### Input data
━━━━━━━━━━━━━━━━

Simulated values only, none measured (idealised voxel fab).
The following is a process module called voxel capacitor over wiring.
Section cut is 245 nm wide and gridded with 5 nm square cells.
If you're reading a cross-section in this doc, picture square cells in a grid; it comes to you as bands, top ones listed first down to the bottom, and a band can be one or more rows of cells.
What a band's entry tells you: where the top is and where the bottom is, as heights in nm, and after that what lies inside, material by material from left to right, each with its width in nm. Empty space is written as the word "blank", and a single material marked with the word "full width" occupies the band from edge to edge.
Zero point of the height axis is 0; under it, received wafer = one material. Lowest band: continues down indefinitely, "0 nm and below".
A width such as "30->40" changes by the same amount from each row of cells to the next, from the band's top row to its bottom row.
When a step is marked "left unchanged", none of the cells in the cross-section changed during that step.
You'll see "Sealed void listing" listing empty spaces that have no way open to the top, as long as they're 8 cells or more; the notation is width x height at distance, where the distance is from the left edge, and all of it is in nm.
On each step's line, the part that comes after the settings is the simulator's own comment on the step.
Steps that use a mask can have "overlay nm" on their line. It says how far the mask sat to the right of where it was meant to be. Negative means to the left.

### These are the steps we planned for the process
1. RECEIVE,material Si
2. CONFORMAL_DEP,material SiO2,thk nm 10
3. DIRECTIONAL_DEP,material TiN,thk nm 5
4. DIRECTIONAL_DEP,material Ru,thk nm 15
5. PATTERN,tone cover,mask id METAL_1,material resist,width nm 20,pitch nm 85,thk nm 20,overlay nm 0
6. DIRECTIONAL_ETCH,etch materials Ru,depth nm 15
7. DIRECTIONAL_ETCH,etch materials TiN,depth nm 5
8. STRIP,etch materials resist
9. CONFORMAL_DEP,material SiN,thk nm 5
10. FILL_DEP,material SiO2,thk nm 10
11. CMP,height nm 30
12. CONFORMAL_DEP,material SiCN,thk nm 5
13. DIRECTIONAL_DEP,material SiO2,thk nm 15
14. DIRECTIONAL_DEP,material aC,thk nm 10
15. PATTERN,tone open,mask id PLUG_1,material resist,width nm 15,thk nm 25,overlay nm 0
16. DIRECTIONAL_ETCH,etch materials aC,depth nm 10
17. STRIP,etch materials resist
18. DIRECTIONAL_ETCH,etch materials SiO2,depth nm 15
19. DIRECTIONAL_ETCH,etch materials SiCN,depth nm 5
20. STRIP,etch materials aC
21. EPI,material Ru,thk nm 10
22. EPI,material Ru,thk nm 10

━━━━━━━━━━━━━━━━

### Work item
Although the records may continue, retype only the lines from the first one through the one containing "A width such", exactly as they appear.

### Expected answer
Simulated values only, none measured (idealised voxel fab).
The following is a process module called voxel capacitor over wiring.
Section cut is 245 nm wide and gridded with 5 nm square cells.
If you're reading a cross-section in this doc, picture square cells in a grid; it comes to you as bands, top ones listed first down to the bottom, and a band can be one or more rows of cells.
What a band's entry tells you: where the top is and where the bottom is, as heights in nm, and after that what lies inside, material by material from left to right, each with its width in nm. Empty space is written as the word "blank", and a single material marked with the word "full width" occupies the band from edge to edge.
Zero point of the height axis is 0; under it, received wafer = one material. Lowest band: continues down indefinitely, "0 nm and below".
A width such as "30->40" changes by the same amount from each row of cells to the next, from the band's top row to its bottom row.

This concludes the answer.